* _Work instruction_
Repeat the records exactly. Every line must match.

* _Information shown_
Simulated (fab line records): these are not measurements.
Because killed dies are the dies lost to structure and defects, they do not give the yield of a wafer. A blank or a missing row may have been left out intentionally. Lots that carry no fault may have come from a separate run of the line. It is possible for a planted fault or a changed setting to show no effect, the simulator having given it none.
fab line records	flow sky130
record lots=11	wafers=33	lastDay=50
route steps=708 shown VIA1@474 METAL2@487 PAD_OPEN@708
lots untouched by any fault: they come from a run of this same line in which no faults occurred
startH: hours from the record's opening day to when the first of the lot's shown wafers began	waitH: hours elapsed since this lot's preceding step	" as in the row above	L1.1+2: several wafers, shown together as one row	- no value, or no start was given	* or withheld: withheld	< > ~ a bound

* _Answer section_
Simulated (fab line records): these are not measurements.
Because killed dies are the dies lost to structure and defects, they do not give the yield of a wafer. A blank or a missing row may have been left out intentionally. Lots that carry no fault may have come from a separate run of the line. It is possible for a planted fault or a changed setting to show no effect, the simulator having given it none.
fab line records	flow sky130
record lots=11	wafers=33	lastDay=50
route steps=708 shown VIA1@474 METAL2@487 PAD_OPEN@708
lots untouched by any fault: they come from a run of this same line in which no faults occurred
startH: hours from the record's opening day to when the first of the lot's shown wafers began	waitH: hours elapsed since this lot's preceding step	" as in the row above	L1.1+2: several wafers, shown together as one row	- no value, or no start was given	* or withheld: withheld	< > ~ a bound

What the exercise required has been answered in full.